[Start of Attachment]

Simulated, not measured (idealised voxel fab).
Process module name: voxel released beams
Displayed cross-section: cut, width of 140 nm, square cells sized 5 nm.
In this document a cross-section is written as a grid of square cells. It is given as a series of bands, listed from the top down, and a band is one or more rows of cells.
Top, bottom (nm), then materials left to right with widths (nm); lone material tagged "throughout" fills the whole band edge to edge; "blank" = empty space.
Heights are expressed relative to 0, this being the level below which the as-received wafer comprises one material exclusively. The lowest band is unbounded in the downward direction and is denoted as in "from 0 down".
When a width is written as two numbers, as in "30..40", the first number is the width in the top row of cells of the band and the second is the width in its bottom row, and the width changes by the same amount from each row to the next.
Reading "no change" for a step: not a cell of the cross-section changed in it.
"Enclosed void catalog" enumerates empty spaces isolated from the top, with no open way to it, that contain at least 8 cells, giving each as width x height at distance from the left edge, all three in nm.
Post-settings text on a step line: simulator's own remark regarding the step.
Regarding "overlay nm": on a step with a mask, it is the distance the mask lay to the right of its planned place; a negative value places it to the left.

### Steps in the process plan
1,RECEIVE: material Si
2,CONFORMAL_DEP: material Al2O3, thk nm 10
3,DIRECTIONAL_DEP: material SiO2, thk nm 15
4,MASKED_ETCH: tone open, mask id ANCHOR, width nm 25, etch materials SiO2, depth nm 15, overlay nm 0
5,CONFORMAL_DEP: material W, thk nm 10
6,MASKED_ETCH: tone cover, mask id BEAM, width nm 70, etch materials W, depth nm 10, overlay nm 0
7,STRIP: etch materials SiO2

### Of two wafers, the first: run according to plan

[End of Attachment]

→ Assignment: The response should contain each record above, retyped exactly.

→ Written response:
Simulated, not measured (idealised voxel fab).
Process module name: voxel released beams
Displayed cross-section: cut, width of 140 nm, square cells sized 5 nm.
In this document a cross-section is written as a grid of square cells. It is given as a series of bands, listed from the top down, and a band is one or more rows of cells.
Top, bottom (nm), then materials left to right with widths (nm); lone material tagged "throughout" fills the whole band edge to edge; "blank" = empty space.
Heights are expressed relative to 0, this being the level below which the as-received wafer comprises one material exclusively. The lowest band is unbounded in the downward direction and is denoted as in "from 0 down".
When a width is written as two numbers, as in "30..40", the first number is the width in the top row of cells of the band and the second is the width in its bottom row, and the width changes by the same amount from each row to the next.
Reading "no change" for a step: not a cell of the cross-section changed in it.
"Enclosed void catalog" enumerates empty spaces isolated from the top, with no open way to it, that contain at least 8 cells, giving each as width x height at distance from the left edge, all three in nm.
Post-settings text on a step line: simulator's own remark regarding the step.
Regarding "overlay nm": on a step with a mask, it is the distance the mask lay to the right of its planned place; a negative value places it to the left.

### Steps in the process plan
1,RECEIVE: material Si
2,CONFORMAL_DEP: material Al2O3, thk nm 10
3,DIRECTIONAL_DEP: material SiO2, thk nm 15
4,MASKED_ETCH: tone open, mask id ANCHOR, width nm 25, etch materials SiO2, depth nm 15, overlay nm 0
5,CONFORMAL_DEP: material W, thk nm 10
6,MASKED_ETCH: tone cover, mask id BEAM, width nm 70, etch materials W, depth nm 10, overlay nm 0
7,STRIP: etch materials SiO2

### Of two wafers, the first: run according to plan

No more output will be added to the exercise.